Top of Raw data
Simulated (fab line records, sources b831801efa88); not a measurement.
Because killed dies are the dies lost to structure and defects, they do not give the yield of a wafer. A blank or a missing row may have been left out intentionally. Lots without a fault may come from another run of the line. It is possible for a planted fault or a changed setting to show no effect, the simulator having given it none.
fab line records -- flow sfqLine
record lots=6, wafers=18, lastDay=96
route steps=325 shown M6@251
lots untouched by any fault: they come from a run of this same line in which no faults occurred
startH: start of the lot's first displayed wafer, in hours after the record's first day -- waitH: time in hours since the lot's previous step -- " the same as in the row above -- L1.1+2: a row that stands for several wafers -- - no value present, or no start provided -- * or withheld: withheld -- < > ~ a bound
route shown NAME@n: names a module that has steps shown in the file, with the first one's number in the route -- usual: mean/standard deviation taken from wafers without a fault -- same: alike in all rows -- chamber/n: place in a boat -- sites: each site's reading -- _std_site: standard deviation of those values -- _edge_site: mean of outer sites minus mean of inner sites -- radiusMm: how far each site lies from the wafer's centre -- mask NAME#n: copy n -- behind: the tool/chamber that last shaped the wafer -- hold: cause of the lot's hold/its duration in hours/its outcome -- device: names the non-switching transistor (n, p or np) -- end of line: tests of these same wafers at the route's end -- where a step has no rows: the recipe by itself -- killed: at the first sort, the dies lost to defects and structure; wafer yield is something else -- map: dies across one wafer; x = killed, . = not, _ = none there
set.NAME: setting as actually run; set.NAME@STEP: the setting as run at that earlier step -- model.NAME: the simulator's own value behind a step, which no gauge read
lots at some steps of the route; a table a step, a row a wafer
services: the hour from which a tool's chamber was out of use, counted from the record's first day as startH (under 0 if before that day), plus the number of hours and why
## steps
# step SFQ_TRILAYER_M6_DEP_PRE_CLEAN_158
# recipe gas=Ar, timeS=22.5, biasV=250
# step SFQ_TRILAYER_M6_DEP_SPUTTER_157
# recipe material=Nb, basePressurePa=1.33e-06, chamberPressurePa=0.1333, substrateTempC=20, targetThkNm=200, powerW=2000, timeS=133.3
Bottom of Raw data

- Task item -
Given the records above, reproduce precisely and only the lines between the line holding "route shown NAME@n: names" and the line holding "lots at some", inclusive.

- Written response -
route shown NAME@n: names a module that has steps shown in the file, with the first one's number in the route -- usual: mean/standard deviation taken from wafers without a fault -- same: alike in all rows -- chamber/n: place in a boat -- sites: each site's reading -- _std_site: standard deviation of those values -- _edge_site: mean of outer sites minus mean of inner sites -- radiusMm: how far each site lies from the wafer's centre -- mask NAME#n: copy n -- behind: the tool/chamber that last shaped the wafer -- hold: cause of the lot's hold/its duration in hours/its outcome -- device: names the non-switching transistor (n, p or np) -- end of line: tests of these same wafers at the route's end -- where a step has no rows: the recipe by itself -- killed: at the first sort, the dies lost to defects and structure; wafer yield is something else -- map: dies across one wafer; x = killed, . = not, _ = none there
set.NAME: setting as actually run; set.NAME@STEP: the setting as run at that earlier step -- model.NAME: the simulator's own value behind a step, which no gauge read
lots at some steps of the route; a table a step, a row a wafer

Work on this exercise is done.